** Raw data follows **

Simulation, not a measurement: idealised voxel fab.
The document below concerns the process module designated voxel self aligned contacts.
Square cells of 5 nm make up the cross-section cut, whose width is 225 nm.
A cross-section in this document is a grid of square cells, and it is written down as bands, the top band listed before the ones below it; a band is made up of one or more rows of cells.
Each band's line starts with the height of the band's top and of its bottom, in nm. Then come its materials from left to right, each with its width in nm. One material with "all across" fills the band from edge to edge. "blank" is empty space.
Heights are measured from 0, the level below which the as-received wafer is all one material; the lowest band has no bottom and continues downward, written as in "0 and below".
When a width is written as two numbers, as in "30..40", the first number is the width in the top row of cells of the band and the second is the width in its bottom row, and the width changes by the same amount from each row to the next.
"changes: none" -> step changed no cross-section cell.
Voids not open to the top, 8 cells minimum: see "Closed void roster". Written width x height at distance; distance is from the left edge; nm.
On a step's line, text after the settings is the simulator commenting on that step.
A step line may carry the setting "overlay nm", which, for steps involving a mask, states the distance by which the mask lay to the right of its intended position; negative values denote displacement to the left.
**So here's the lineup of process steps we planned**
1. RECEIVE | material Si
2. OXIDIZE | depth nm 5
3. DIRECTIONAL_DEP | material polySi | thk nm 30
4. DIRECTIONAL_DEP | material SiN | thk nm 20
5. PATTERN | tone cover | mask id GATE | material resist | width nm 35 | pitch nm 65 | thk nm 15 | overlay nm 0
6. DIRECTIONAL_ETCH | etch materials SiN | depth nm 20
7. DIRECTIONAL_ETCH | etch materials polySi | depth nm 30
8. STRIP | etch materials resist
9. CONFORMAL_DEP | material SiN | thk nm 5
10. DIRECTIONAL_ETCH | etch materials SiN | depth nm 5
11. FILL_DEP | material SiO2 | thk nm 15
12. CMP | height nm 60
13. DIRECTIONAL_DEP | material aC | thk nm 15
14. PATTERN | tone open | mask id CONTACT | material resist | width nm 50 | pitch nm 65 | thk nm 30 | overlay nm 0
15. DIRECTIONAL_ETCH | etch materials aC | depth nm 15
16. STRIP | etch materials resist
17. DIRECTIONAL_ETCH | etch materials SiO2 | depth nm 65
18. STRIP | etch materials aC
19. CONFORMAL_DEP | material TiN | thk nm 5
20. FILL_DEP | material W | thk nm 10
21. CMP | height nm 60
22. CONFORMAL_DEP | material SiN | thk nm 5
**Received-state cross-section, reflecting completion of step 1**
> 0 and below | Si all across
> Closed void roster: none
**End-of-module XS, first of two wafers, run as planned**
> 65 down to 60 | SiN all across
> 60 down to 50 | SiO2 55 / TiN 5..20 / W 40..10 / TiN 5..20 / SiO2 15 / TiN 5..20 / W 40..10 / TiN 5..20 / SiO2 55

** End of Raw data **

Work instruction: Using the records above, output exactly the lines from the first through the line that contains "5. PATTERN |", with both of those included.

Response box:
Simulation, not a measurement: idealised voxel fab.
The document below concerns the process module designated voxel self aligned contacts.
Square cells of 5 nm make up the cross-section cut, whose width is 225 nm.
A cross-section in this document is a grid of square cells, and it is written down as bands, the top band listed before the ones below it; a band is made up of one or more rows of cells.
Each band's line starts with the height of the band's top and of its bottom, in nm. Then come its materials from left to right, each with its width in nm. One material with "all across" fills the band from edge to edge. "blank" is empty space.
Heights are measured from 0, the level below which the as-received wafer is all one material; the lowest band has no bottom and continues downward, written as in "0 and below".
When a width is written as two numbers, as in "30..40", the first number is the width in the top row of cells of the band and the second is the width in its bottom row, and the width changes by the same amount from each row to the next.
"changes: none" -> step changed no cross-section cell.
Voids not open to the top, 8 cells minimum: see "Closed void roster". Written width x height at distance; distance is from the left edge; nm.
On a step's line, text after the settings is the simulator commenting on that step.
A step line may carry the setting "overlay nm", which, for steps involving a mask, states the distance by which the mask lay to the right of its intended position; negative values denote displacement to the left.
**So here's the lineup of process steps we planned**
1. RECEIVE | material Si
2. OXIDIZE | depth nm 5
3. DIRECTIONAL_DEP | material polySi | thk nm 30
4. DIRECTIONAL_DEP | material SiN | thk nm 20
5. PATTERN | tone cover | mask id GATE | material resist | width nm 35 | pitch nm 65 | thk nm 15 | overlay nm 0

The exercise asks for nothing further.